Required action
Copy out the entries below exactly as they stand, but only from the line containing "Sound: wafers L326.2, L326.4, L326.5." through the line containing "The two part".

Entries supplied
▼▼▼

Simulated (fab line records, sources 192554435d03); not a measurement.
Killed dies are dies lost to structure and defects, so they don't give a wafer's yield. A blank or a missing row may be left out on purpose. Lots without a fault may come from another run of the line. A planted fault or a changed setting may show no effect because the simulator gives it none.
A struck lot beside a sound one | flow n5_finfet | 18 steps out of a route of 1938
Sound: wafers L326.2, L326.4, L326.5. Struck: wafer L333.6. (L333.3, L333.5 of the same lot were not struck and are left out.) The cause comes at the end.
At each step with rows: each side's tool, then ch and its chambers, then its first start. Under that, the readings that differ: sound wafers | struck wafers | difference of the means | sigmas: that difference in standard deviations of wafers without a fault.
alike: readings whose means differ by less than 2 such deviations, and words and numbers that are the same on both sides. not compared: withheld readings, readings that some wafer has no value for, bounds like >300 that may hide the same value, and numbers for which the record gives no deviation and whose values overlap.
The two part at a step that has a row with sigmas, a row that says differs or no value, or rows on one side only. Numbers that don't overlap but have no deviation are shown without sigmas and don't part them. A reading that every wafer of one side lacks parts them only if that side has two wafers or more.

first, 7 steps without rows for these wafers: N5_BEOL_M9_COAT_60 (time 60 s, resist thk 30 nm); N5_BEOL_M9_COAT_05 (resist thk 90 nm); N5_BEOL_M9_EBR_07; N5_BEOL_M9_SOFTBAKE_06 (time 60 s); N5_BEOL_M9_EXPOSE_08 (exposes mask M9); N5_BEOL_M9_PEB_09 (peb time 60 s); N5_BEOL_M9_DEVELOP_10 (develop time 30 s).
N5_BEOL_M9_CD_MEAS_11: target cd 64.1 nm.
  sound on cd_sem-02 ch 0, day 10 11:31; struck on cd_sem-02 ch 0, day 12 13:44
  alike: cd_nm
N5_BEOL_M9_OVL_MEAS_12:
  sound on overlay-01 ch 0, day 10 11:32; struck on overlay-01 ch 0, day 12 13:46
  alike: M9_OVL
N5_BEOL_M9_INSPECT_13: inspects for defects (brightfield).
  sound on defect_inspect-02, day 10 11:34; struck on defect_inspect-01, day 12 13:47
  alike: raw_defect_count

▲▲▲

Exercise response
Sound: wafers L326.2, L326.4, L326.5. Struck: wafer L333.6. (L333.3, L333.5 of the same lot were not struck and are left out.) The cause comes at the end.
At each step with rows: each side's tool, then ch and its chambers, then its first start. Under that, the readings that differ: sound wafers | struck wafers | difference of the means | sigmas: that difference in standard deviations of wafers without a fault.
alike: readings whose means differ by less than 2 such deviations, and words and numbers that are the same on both sides. not compared: withheld readings, readings that some wafer has no value for, bounds like >300 that may hide the same value, and numbers for which the record gives no deviation and whose values overlap.
The two part at a step that has a row with sigmas, a row that says differs or no value, or rows on one side only. Numbers that don't overlap but have no deviation are shown without sigmas and don't part them. A reading that every wafer of one side lacks parts them only if that side has two wafers or more.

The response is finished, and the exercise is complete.